» REQUIRED ACTION
Please retype the material beneath this task exactly, starting with its first line and finishing with the line containing "Sound: wafers L392.1, L392.2, L392.3.".

•••••
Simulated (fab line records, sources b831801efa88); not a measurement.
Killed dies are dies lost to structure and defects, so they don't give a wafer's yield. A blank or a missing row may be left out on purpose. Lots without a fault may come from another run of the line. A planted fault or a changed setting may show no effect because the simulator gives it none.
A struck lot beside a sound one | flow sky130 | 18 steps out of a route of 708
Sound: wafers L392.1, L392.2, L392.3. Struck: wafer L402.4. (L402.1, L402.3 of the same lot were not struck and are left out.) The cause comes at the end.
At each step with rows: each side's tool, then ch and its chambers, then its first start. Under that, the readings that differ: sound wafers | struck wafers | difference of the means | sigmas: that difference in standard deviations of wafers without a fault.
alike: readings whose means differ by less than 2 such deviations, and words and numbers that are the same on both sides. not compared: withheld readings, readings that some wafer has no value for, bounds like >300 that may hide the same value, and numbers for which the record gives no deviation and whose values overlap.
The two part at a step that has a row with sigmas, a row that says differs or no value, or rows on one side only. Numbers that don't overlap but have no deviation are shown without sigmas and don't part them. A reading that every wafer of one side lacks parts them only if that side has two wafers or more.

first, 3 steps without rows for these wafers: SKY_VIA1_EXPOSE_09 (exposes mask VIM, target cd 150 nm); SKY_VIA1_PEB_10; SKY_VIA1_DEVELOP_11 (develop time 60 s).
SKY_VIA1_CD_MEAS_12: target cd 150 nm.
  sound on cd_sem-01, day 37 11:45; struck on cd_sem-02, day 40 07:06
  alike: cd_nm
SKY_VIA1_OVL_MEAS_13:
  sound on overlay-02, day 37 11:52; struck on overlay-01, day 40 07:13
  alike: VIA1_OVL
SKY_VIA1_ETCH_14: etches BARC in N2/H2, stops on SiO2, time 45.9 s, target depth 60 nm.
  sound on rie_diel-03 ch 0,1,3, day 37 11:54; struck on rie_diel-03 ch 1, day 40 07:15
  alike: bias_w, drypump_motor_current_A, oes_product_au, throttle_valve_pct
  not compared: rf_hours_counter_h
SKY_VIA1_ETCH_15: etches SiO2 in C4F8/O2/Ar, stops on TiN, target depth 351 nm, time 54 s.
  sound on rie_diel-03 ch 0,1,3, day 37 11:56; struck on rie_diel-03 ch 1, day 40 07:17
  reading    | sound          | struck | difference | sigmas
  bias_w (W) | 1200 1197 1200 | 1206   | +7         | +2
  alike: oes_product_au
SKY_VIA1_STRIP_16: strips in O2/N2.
•••••

» EXPECTED ANSWER
Simulated (fab line records, sources b831801efa88); not a measurement.
Killed dies are dies lost to structure and defects, so they don't give a wafer's yield. A blank or a missing row may be left out on purpose. Lots without a fault may come from another run of the line. A planted fault or a changed setting may show no effect because the simulator gives it none.
A struck lot beside a sound one | flow sky130 | 18 steps out of a route of 708
Sound: wafers L392.1, L392.2, L392.3. Struck: wafer L402.4. (L402.1, L402.3 of the same lot were not struck and are left out.) The cause comes at the end.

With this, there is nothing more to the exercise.